Work order: Your output must match the records below character for character.

+++++

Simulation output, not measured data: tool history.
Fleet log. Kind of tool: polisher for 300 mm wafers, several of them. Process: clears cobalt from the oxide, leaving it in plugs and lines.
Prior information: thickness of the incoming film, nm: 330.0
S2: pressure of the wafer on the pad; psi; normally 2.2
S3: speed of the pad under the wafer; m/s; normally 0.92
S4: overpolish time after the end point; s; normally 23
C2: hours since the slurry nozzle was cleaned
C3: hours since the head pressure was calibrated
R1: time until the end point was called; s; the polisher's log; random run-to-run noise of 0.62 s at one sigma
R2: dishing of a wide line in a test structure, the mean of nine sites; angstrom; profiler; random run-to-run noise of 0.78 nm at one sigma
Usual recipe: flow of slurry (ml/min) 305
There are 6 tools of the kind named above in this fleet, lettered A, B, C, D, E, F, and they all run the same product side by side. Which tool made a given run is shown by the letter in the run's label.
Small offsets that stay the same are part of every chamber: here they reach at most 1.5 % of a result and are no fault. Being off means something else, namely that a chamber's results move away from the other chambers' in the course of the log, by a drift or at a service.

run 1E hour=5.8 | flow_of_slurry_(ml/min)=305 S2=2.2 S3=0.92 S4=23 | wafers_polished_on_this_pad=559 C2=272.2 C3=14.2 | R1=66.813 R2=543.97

+++++

Task solution:
Simulation output, not measured data: tool history.
Fleet log. Kind of tool: polisher for 300 mm wafers, several of them. Process: clears cobalt from the oxide, leaving it in plugs and lines.
Prior information: thickness of the incoming film, nm: 330.0
S2: pressure of the wafer on the pad; psi; normally 2.2
S3: speed of the pad under the wafer; m/s; normally 0.92
S4: overpolish time after the end point; s; normally 23
C2: hours since the slurry nozzle was cleaned
C3: hours since the head pressure was calibrated
R1: time until the end point was called; s; the polisher's log; random run-to-run noise of 0.62 s at one sigma
R2: dishing of a wide line in a test structure, the mean of nine sites; angstrom; profiler; random run-to-run noise of 0.78 nm at one sigma
Usual recipe: flow of slurry (ml/min) 305
There are 6 tools of the kind named above in this fleet, lettered A, B, C, D, E, F, and they all run the same product side by side. Which tool made a given run is shown by the letter in the run's label.
Small offsets that stay the same are part of every chamber: here they reach at most 1.5 % of a result and are no fault. Being off means something else, namely that a chamber's results move away from the other chambers' in the course of the log, by a drift or at a service.

run 1E hour=5.8 | flow_of_slurry_(ml/min)=305 S2=2.2 S3=0.92 S4=23 | wafers_polished_on_this_pad=559 C2=272.2 C3=14.2 | R1=66.813 R2=543.97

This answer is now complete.